_WORK REQUEST_
These entries must be printed again exactly as they are.

_LISTED ENTRIES_
◆ ◆ ◆ ◆ ◆ ◆ ◆

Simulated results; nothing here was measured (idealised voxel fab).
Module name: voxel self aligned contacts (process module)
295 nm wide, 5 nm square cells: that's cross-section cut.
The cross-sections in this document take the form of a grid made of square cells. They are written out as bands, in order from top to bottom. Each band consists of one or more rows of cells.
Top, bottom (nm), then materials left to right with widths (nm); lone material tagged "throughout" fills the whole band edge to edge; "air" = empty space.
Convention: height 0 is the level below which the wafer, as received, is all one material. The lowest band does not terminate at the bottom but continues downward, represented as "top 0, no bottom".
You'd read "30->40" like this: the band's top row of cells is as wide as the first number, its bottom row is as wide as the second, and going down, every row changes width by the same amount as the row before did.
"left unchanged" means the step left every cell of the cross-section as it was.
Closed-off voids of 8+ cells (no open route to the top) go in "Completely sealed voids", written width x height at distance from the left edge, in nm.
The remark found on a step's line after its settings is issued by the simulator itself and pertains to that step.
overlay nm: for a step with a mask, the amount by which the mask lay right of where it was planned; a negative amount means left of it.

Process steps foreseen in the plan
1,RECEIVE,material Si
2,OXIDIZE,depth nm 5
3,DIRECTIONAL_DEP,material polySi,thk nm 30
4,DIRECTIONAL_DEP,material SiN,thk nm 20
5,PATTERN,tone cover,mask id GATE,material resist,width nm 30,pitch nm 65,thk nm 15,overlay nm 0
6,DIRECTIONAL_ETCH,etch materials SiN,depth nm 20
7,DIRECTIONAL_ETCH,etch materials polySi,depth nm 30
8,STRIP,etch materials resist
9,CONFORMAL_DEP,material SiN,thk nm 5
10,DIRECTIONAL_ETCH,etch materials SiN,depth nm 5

◆ ◆ ◆ ◆ ◆ ◆ ◆

_REPLY_
Simulated results; nothing here was measured (idealised voxel fab).
Module name: voxel self aligned contacts (process module)
295 nm wide, 5 nm square cells: that's cross-section cut.
The cross-sections in this document take the form of a grid made of square cells. They are written out as bands, in order from top to bottom. Each band consists of one or more rows of cells.
Top, bottom (nm), then materials left to right with widths (nm); lone material tagged "throughout" fills the whole band edge to edge; "air" = empty space.
Convention: height 0 is the level below which the wafer, as received, is all one material. The lowest band does not terminate at the bottom but continues downward, represented as "top 0, no bottom".
You'd read "30->40" like this: the band's top row of cells is as wide as the first number, its bottom row is as wide as the second, and going down, every row changes width by the same amount as the row before did.
"left unchanged" means the step left every cell of the cross-section as it was.
Closed-off voids of 8+ cells (no open route to the top) go in "Completely sealed voids", written width x height at distance from the left edge, in nm.
The remark found on a step's line after its settings is issued by the simulator itself and pertains to that step.
overlay nm: for a step with a mask, the amount by which the mask lay right of where it was planned; a negative amount means left of it.

Process steps foreseen in the plan
1,RECEIVE,material Si
2,OXIDIZE,depth nm 5
3,DIRECTIONAL_DEP,material polySi,thk nm 30
4,DIRECTIONAL_DEP,material SiN,thk nm 20
5,PATTERN,tone cover,mask id GATE,material resist,width nm 30,pitch nm 65,thk nm 15,overlay nm 0
6,DIRECTIONAL_ETCH,etch materials SiN,depth nm 20
7,DIRECTIONAL_ETCH,etch materials polySi,depth nm 30
8,STRIP,etch materials resist
9,CONFORMAL_DEP,material SiN,thk nm 5
10,DIRECTIONAL_ETCH,etch materials SiN,depth nm 5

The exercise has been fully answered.